### [Dataset records]
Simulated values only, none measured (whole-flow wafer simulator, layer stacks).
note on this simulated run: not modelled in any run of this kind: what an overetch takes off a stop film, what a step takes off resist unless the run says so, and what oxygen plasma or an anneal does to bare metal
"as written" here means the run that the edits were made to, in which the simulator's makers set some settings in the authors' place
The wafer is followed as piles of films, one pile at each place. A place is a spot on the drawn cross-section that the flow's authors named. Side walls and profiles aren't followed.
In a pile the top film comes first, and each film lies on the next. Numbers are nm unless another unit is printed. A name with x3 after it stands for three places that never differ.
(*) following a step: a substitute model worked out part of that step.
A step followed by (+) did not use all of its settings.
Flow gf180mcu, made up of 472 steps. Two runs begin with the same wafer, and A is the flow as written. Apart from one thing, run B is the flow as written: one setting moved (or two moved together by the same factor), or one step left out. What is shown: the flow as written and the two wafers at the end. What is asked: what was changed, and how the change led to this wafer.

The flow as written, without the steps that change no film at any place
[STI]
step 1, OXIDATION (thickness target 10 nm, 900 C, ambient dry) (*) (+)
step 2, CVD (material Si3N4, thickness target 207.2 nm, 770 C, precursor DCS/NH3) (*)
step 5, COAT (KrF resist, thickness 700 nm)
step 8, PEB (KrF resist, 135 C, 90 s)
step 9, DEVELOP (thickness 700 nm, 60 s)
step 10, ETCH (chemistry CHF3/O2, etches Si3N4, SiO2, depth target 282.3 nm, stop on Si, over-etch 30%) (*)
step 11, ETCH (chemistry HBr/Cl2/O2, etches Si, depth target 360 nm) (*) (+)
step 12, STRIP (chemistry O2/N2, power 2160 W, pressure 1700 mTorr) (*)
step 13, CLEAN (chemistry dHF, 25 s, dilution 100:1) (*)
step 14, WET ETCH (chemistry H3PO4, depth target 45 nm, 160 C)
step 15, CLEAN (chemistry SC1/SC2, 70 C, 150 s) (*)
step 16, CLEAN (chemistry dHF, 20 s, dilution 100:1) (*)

### [Brief]
Lines from the start of the material above through the line containing "step 15, CLEAN" are to be duplicated exactly, and only those.

### [Answer box]
Simulated values only, none measured (whole-flow wafer simulator, layer stacks).
note on this simulated run: not modelled in any run of this kind: what an overetch takes off a stop film, what a step takes off resist unless the run says so, and what oxygen plasma or an anneal does to bare metal
"as written" here means the run that the edits were made to, in which the simulator's makers set some settings in the authors' place
The wafer is followed as piles of films, one pile at each place. A place is a spot on the drawn cross-section that the flow's authors named. Side walls and profiles aren't followed.
In a pile the top film comes first, and each film lies on the next. Numbers are nm unless another unit is printed. A name with x3 after it stands for three places that never differ.
(*) following a step: a substitute model worked out part of that step.
A step followed by (+) did not use all of its settings.
Flow gf180mcu, made up of 472 steps. Two runs begin with the same wafer, and A is the flow as written. Apart from one thing, run B is the flow as written: one setting moved (or two moved together by the same factor), or one step left out. What is shown: the flow as written and the two wafers at the end. What is asked: what was changed, and how the change led to this wafer.

The flow as written, without the steps that change no film at any place
[STI]
step 1, OXIDATION (thickness target 10 nm, 900 C, ambient dry) (*) (+)
step 2, CVD (material Si3N4, thickness target 207.2 nm, 770 C, precursor DCS/NH3) (*)
step 5, COAT (KrF resist, thickness 700 nm)
step 8, PEB (KrF resist, 135 C, 90 s)
step 9, DEVELOP (thickness 700 nm, 60 s)
step 10, ETCH (chemistry CHF3/O2, etches Si3N4, SiO2, depth target 282.3 nm, stop on Si, over-etch 30%) (*)
step 11, ETCH (chemistry HBr/Cl2/O2, etches Si, depth target 360 nm) (*) (+)
step 12, STRIP (chemistry O2/N2, power 2160 W, pressure 1700 mTorr) (*)
step 13, CLEAN (chemistry dHF, 25 s, dilution 100:1) (*)
step 14, WET ETCH (chemistry H3PO4, depth target 45 nm, 160 C)
step 15, CLEAN (chemistry SC1/SC2, 70 C, 150 s) (*)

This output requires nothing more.